▸ INFORMATION SHOWN:
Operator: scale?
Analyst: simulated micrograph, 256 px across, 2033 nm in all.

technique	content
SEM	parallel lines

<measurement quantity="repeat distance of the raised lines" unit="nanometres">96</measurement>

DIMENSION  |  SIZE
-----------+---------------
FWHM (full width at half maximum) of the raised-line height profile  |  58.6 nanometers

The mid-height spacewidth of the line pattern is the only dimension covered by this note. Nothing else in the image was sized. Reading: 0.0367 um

▸ WORK ORDER: Starting with the first line of the listing, output each line exactly until you have included the one containing "FWHM (full width".

▸ EXPECTED ANSWER:
Operator: scale?
Analyst: simulated micrograph, 256 px across, 2033 nm in all.

technique	content
SEM	parallel lines

<measurement quantity="repeat distance of the raised lines" unit="nanometres">96</measurement>

DIMENSION  |  SIZE
-----------+---------------
FWHM (full width at half maximum) of the raised-line height profile  |  58.6 nanometers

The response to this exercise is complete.